• [SUPPLIED MATERIAL]
──────────
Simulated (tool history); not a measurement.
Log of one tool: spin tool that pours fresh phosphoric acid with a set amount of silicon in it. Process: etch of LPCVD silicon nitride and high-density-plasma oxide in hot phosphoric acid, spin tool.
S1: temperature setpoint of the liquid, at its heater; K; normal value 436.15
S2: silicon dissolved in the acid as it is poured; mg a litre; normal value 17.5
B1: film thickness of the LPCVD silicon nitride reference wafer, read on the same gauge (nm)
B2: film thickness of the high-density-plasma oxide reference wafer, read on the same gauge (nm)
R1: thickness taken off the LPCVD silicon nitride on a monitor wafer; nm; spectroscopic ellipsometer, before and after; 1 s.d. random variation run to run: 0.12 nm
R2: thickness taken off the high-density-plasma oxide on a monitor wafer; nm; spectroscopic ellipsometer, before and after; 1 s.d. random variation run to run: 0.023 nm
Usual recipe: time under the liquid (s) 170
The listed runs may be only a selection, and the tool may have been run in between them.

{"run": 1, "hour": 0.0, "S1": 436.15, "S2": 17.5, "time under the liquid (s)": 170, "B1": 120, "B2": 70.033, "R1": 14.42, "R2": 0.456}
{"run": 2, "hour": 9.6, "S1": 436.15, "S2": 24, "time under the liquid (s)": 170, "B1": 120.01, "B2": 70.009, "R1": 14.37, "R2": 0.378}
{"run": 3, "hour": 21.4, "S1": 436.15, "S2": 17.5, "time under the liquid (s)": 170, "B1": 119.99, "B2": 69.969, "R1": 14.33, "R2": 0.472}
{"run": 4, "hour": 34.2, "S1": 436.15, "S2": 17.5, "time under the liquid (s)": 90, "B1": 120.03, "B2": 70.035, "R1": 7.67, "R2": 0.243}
──────────

• [ACTION ITEM]
Repeat the data. Leave nothing out and change nothing.

• [RESULT]
Simulated (tool history); not a measurement.
Log of one tool: spin tool that pours fresh phosphoric acid with a set amount of silicon in it. Process: etch of LPCVD silicon nitride and high-density-plasma oxide in hot phosphoric acid, spin tool.
S1: temperature setpoint of the liquid, at its heater; K; normal value 436.15
S2: silicon dissolved in the acid as it is poured; mg a litre; normal value 17.5
B1: film thickness of the LPCVD silicon nitride reference wafer, read on the same gauge (nm)
B2: film thickness of the high-density-plasma oxide reference wafer, read on the same gauge (nm)
R1: thickness taken off the LPCVD silicon nitride on a monitor wafer; nm; spectroscopic ellipsometer, before and after; 1 s.d. random variation run to run: 0.12 nm
R2: thickness taken off the high-density-plasma oxide on a monitor wafer; nm; spectroscopic ellipsometer, before and after; 1 s.d. random variation run to run: 0.023 nm
Usual recipe: time under the liquid (s) 170
The listed runs may be only a selection, and the tool may have been run in between them.

{"run": 1, "hour": 0.0, "S1": 436.15, "S2": 17.5, "time under the liquid (s)": 170, "B1": 120, "B2": 70.033, "R1": 14.42, "R2": 0.456}
{"run": 2, "hour": 9.6, "S1": 436.15, "S2": 24, "time under the liquid (s)": 170, "B1": 120.01, "B2": 70.009, "R1": 14.37, "R2": 0.378}
{"run": 3, "hour": 21.4, "S1": 436.15, "S2": 17.5, "time under the liquid (s)": 170, "B1": 119.99, "B2": 69.969, "R1": 14.33, "R2": 0.472}
{"run": 4, "hour": 34.2, "S1": 436.15, "S2": 17.5, "time under the liquid (s)": 90, "B1": 120.03, "B2": 70.035, "R1": 7.67, "R2": 0.243}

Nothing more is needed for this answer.